> WORK ORDER
Only these lines of the data below are wanted: the one with "With the fault", the one with "written: AlCu gains 200 (new film)", and any lines between them, each repeated exactly.

....
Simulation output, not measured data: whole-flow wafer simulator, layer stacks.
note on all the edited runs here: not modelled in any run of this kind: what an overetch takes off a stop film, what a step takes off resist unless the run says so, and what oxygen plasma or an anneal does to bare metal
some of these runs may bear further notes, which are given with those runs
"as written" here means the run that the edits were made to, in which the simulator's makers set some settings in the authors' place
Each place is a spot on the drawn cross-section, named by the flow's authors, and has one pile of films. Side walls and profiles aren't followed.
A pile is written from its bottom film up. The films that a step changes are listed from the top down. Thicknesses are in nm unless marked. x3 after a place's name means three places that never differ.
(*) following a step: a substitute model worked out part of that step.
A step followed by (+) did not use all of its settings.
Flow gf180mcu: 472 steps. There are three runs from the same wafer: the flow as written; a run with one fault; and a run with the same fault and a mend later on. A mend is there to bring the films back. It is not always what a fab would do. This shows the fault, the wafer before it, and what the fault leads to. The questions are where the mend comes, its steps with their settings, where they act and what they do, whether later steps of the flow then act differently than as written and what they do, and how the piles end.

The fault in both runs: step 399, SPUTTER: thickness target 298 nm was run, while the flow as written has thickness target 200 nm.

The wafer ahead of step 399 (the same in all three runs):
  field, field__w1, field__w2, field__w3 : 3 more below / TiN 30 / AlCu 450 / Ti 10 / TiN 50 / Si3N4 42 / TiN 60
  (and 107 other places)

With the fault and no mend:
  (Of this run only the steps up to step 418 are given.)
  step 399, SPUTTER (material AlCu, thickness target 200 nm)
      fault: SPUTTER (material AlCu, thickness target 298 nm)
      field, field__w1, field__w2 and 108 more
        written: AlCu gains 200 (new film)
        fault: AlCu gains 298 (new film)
....

> WORKED SOLUTION
With the fault and no mend:
  (Of this run only the steps up to step 418 are given.)
  step 399, SPUTTER (material AlCu, thickness target 200 nm)
      fault: SPUTTER (material AlCu, thickness target 298 nm)
      field, field__w1, field__w2 and 108 more
        written: AlCu gains 200 (new film)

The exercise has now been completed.